RECORD SET Block Start
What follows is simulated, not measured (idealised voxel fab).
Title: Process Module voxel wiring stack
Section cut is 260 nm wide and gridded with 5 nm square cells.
RECORD SET Block End

TASK ITEM: Reproduce the data. Match each line exactly.

TASK OUTPUT:
What follows is simulated, not measured (idealised voxel fab).
Title: Process Module voxel wiring stack
Section cut is 260 nm wide and gridded with 5 nm square cells.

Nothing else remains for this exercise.